Required action
Repeat, exactly as written, the lines of the records below from the first through the line with "Section cut is", but none past it.

Recorded information

-- Opening Marker --

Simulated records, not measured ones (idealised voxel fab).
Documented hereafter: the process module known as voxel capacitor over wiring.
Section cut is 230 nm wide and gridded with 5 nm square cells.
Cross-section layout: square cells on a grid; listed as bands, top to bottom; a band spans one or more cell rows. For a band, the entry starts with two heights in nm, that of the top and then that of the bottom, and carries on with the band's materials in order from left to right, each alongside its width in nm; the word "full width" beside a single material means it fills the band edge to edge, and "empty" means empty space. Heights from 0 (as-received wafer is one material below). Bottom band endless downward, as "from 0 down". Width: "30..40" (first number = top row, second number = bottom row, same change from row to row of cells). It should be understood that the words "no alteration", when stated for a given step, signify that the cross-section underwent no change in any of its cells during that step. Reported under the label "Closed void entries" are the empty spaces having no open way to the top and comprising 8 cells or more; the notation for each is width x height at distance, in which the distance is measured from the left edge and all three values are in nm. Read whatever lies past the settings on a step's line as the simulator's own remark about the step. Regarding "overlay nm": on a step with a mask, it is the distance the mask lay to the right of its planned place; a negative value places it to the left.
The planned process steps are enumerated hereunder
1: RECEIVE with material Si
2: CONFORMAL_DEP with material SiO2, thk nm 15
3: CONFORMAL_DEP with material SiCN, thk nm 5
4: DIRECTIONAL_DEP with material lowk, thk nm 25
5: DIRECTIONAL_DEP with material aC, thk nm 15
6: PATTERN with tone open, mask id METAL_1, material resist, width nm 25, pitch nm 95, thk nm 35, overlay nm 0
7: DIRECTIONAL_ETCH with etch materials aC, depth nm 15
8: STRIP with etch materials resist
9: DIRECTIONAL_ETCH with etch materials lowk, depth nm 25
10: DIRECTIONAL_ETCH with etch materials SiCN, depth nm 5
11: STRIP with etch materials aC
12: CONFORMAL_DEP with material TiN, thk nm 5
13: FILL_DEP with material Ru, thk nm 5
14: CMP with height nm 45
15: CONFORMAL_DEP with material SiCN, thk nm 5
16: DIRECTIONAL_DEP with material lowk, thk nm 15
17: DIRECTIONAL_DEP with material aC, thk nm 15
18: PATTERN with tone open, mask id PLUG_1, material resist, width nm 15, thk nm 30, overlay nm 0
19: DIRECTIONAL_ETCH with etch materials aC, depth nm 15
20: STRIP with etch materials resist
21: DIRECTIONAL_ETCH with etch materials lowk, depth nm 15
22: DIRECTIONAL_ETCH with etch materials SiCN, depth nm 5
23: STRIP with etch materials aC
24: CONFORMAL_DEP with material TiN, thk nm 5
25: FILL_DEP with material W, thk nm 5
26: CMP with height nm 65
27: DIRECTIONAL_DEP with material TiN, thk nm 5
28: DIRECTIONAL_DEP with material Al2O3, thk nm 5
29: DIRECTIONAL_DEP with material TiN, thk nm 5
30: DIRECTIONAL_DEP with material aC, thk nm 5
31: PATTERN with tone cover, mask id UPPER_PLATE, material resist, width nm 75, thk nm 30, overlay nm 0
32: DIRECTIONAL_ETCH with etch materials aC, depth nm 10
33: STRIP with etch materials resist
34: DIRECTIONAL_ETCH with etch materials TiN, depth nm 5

-- Closing Marker --

Answer space
Simulated records, not measured ones (idealised voxel fab).
Documented hereafter: the process module known as voxel capacitor over wiring.
Section cut is 230 nm wide and gridded with 5 nm square cells.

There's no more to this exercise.